| Data for review |
*** Block opens ***

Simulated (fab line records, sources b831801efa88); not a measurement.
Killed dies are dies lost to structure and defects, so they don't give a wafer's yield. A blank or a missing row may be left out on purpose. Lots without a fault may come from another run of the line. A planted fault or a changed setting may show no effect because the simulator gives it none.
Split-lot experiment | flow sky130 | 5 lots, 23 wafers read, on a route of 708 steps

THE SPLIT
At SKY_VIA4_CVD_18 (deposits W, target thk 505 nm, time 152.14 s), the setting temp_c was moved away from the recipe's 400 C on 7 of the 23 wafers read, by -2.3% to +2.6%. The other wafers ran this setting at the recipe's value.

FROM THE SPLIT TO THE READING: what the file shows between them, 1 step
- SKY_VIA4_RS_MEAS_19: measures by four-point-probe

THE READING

*** Block closes ***

| Work item |
Output all of the records exactly, with nothing omitted.

| Exercise result |
Simulated (fab line records, sources b831801efa88); not a measurement.
Killed dies are dies lost to structure and defects, so they don't give a wafer's yield. A blank or a missing row may be left out on purpose. Lots without a fault may come from another run of the line. A planted fault or a changed setting may show no effect because the simulator gives it none.
Split-lot experiment | flow sky130 | 5 lots, 23 wafers read, on a route of 708 steps

THE SPLIT
At SKY_VIA4_CVD_18 (deposits W, target thk 505 nm, time 152.14 s), the setting temp_c was moved away from the recipe's 400 C on 7 of the 23 wafers read, by -2.3% to +2.6%. The other wafers ran this setting at the recipe's value.

FROM THE SPLIT TO THE READING: what the file shows between them, 1 step
- SKY_VIA4_RS_MEAS_19: measures by four-point-probe

THE READING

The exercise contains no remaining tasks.